- Dataset entries
------------------------------------------------

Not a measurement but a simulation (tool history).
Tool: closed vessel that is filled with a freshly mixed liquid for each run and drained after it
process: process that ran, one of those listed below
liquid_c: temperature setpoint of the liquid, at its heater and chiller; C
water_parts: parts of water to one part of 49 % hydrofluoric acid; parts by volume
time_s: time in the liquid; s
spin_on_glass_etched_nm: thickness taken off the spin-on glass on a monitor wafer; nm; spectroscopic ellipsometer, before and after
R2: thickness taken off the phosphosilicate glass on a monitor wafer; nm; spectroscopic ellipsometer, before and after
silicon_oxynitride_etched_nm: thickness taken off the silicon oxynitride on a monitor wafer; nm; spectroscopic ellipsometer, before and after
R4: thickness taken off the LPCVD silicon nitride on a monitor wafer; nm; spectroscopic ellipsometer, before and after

------------------------------------------------

Using the material above, print every entry exactly as written.

- Task response
Not a measurement but a simulation (tool history).
Tool: closed vessel that is filled with a freshly mixed liquid for each run and drained after it
process: process that ran, one of those listed below
liquid_c: temperature setpoint of the liquid, at its heater and chiller; C
water_parts: parts of water to one part of 49 % hydrofluoric acid; parts by volume
time_s: time in the liquid; s
spin_on_glass_etched_nm: thickness taken off the spin-on glass on a monitor wafer; nm; spectroscopic ellipsometer, before and after
R2: thickness taken off the phosphosilicate glass on a monitor wafer; nm; spectroscopic ellipsometer, before and after
silicon_oxynitride_etched_nm: thickness taken off the silicon oxynitride on a monitor wafer; nm; spectroscopic ellipsometer, before and after
R4: thickness taken off the LPCVD silicon nitride on a monitor wafer; nm; spectroscopic ellipsometer, before and after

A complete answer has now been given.